▶ [Action item] Below is a listing; copy all of it exactly.

┌─ Entries shown
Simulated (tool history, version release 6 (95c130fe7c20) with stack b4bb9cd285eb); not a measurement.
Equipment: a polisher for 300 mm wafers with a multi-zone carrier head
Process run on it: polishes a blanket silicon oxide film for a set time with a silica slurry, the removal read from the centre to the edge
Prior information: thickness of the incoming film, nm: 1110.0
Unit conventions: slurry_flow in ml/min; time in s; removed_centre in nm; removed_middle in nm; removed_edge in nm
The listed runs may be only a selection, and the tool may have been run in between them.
└─

▶ [Reply]
Simulated (tool history, version release 6 (95c130fe7c20) with stack b4bb9cd285eb); not a measurement.
Equipment: a polisher for 300 mm wafers with a multi-zone carrier head
Process run on it: polishes a blanket silicon oxide film for a set time with a silica slurry, the removal read from the centre to the edge
Prior information: thickness of the incoming film, nm: 1110.0
Unit conventions: slurry_flow in ml/min; time in s; removed_centre in nm; removed_middle in nm; removed_edge in nm
The listed runs may be only a selection, and the tool may have been run in between them.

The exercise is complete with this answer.